● **THE DATA**
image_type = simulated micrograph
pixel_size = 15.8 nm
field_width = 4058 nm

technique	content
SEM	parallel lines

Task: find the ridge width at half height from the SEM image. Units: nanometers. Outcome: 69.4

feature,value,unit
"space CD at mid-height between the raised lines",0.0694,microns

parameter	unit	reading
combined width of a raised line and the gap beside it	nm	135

● **REQUIREMENT**
Set every record down again, exactly as given.

● **EXPECTED ANSWER**
image_type = simulated micrograph
pixel_size = 15.8 nm
field_width = 4058 nm

technique	content
SEM	parallel lines

Task: find the ridge width at half height from the SEM image. Units: nanometers. Outcome: 69.4

feature,value,unit
"space CD at mid-height between the raised lines",0.0694,microns

parameter	unit	reading
combined width of a raised line and the gap beside it	nm	135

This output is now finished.